* Data excerpts *
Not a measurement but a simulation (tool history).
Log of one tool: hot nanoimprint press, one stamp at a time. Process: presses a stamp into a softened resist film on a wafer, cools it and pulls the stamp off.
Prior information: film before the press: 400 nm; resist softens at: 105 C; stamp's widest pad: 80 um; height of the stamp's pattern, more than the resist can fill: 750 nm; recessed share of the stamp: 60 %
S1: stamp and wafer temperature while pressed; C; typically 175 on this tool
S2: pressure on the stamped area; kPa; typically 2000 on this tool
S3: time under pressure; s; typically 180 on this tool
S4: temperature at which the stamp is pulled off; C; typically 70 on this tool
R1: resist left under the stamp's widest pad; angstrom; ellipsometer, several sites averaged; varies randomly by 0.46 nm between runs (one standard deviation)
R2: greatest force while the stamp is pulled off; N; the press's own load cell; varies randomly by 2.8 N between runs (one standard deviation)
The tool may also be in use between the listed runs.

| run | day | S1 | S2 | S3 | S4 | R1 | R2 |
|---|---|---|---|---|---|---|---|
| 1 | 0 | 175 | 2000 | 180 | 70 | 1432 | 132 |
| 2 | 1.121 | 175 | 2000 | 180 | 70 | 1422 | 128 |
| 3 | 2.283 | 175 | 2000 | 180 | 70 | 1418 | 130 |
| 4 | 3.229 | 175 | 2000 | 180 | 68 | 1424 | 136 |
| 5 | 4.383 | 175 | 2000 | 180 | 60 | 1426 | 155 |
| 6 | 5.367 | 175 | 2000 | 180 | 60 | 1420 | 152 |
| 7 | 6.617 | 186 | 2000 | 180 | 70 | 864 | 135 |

* Work instruction *
What is needed is an exact copy of the entries from their first line down to the line with "Log of one tool: hot", that line included, and nothing beyond it.

* Answer section *
Not a measurement but a simulation (tool history).
Log of one tool: hot nanoimprint press, one stamp at a time. Process: presses a stamp into a softened resist film on a wafer, cools it and pulls the stamp off.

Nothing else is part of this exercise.